Records shown:
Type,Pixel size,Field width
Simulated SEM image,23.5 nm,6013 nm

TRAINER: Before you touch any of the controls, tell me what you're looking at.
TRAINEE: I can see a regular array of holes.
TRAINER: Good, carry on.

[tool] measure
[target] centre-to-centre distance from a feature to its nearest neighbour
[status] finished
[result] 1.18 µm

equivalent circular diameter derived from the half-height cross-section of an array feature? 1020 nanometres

Activity: Each entry must be printed again exactly as given.

Solution:
Type,Pixel size,Field width
Simulated SEM image,23.5 nm,6013 nm

TRAINER: Before you touch any of the controls, tell me what you're looking at.
TRAINEE: I can see a regular array of holes.
TRAINER: Good, carry on.

[tool] measure
[target] centre-to-centre distance from a feature to its nearest neighbour
[status] finished
[result] 1.18 µm

equivalent circular diameter derived from the half-height cross-section of an array feature? 1020 nanometres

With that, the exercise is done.